**WORK TASK:**
Your reply should consist solely of the lines from the start of the material below through the line containing "I can see the", reproduced exactly.

**DATA SHOWN:**
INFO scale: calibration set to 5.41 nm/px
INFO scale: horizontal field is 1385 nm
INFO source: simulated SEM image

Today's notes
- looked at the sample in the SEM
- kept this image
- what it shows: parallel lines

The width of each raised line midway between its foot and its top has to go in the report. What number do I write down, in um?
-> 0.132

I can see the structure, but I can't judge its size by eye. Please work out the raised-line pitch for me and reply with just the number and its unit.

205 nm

**WRITTEN ANSWER:**
INFO scale: calibration set to 5.41 nm/px
INFO scale: horizontal field is 1385 nm
INFO source: simulated SEM image

Today's notes
- looked at the sample in the SEM
- kept this image
- what it shows: parallel lines

The width of each raised line midway between its foot and its top has to go in the report. What number do I write down, in um?
-> 0.132

I can see the structure, but I can't judge its size by eye. Please work out the raised-line pitch for me and reply with just the number and its unit.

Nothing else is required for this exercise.